== Action item ==
Please restate verbatim the lines that open the listing below, ending with the line in which "Xsec cut, 220 nm wide, square cell size 5 nm." occurs.

== Dataset entries ==
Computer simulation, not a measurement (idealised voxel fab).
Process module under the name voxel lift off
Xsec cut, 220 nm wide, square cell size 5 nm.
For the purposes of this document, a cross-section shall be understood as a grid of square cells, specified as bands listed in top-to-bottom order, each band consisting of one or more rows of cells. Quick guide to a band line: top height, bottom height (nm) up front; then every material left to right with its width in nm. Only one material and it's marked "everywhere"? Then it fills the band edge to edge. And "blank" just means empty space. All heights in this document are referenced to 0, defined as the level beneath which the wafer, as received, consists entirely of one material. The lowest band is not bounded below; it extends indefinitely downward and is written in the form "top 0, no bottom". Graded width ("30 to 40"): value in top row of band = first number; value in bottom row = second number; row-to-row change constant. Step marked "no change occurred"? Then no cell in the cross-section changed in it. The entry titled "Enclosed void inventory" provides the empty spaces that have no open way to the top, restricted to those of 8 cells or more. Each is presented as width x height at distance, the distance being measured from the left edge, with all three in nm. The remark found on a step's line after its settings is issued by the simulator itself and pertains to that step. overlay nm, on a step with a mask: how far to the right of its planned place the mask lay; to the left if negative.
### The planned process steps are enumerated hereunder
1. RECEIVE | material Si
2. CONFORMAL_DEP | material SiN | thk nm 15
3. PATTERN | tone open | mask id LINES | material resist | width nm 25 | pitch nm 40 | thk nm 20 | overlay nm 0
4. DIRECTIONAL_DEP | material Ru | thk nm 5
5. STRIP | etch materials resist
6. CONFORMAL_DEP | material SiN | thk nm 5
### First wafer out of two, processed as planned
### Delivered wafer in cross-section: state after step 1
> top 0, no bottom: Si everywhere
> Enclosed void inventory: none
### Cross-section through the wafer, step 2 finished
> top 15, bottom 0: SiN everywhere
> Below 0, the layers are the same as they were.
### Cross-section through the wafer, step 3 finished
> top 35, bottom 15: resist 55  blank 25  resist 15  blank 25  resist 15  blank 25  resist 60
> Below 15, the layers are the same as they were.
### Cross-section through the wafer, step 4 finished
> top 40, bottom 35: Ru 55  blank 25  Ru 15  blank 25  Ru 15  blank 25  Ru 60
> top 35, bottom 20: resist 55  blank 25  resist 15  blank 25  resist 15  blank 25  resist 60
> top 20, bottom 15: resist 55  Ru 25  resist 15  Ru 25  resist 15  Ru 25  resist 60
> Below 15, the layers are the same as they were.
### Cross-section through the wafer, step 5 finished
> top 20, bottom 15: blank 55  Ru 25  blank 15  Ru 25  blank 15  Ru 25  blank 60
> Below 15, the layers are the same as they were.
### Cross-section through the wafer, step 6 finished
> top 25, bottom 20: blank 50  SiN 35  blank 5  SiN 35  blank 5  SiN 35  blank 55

== Task result ==
Computer simulation, not a measurement (idealised voxel fab).
Process module under the name voxel lift off
Xsec cut, 220 nm wide, square cell size 5 nm.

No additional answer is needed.